#### [Work instruction]
Only the lines from the beginning of the data below through the line containing "overlay nm, on" belong in the response, each copied exactly.

#### [Information]
###

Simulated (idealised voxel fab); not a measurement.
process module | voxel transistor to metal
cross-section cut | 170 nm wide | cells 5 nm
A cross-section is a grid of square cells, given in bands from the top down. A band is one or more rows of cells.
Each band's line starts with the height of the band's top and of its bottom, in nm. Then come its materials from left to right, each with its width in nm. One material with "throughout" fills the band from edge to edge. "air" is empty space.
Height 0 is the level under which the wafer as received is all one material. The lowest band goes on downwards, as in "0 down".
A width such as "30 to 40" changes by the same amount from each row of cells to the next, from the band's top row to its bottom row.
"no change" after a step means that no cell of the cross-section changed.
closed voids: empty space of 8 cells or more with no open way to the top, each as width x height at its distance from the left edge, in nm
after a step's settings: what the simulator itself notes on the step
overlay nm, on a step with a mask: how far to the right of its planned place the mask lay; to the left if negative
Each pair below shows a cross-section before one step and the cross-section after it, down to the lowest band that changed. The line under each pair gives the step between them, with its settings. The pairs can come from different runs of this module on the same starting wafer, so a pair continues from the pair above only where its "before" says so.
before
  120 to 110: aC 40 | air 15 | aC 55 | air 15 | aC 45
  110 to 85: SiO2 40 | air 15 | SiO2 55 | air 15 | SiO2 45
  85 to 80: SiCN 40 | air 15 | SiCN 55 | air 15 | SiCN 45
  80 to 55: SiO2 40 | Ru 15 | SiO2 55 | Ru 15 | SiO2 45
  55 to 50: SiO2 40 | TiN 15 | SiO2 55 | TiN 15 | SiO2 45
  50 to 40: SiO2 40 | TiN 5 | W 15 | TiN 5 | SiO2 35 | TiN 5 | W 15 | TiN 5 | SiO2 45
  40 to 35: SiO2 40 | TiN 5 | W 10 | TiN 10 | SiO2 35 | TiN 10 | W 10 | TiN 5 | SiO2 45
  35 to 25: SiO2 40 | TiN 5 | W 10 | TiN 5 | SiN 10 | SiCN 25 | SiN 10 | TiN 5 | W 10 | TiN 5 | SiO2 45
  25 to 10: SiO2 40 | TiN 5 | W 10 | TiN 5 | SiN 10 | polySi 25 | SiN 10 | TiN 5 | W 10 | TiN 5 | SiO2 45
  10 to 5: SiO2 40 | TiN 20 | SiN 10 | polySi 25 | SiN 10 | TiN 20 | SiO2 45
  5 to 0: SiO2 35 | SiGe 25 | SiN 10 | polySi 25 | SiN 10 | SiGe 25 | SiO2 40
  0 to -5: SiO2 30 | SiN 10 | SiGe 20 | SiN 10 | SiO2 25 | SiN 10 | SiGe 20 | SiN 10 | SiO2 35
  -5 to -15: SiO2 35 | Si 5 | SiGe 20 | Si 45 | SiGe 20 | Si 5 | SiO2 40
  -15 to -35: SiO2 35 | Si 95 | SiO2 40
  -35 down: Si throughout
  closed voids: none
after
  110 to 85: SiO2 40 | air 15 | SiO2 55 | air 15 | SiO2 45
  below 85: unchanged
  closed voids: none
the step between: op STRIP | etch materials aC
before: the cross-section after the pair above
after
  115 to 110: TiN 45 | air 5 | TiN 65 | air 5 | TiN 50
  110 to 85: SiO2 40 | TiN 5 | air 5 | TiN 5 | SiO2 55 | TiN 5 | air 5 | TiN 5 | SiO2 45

###

#### [Written answer]
Simulated (idealised voxel fab); not a measurement.
process module | voxel transistor to metal
cross-section cut | 170 nm wide | cells 5 nm
A cross-section is a grid of square cells, given in bands from the top down. A band is one or more rows of cells.
Each band's line starts with the height of the band's top and of its bottom, in nm. Then come its materials from left to right, each with its width in nm. One material with "throughout" fills the band from edge to edge. "air" is empty space.
Height 0 is the level under which the wafer as received is all one material. The lowest band goes on downwards, as in "0 down".
A width such as "30 to 40" changes by the same amount from each row of cells to the next, from the band's top row to its bottom row.
"no change" after a step means that no cell of the cross-section changed.
closed voids: empty space of 8 cells or more with no open way to the top, each as width x height at its distance from the left edge, in nm
after a step's settings: what the simulator itself notes on the step
overlay nm, on a step with a mask: how far to the right of its planned place the mask lay; to the left if negative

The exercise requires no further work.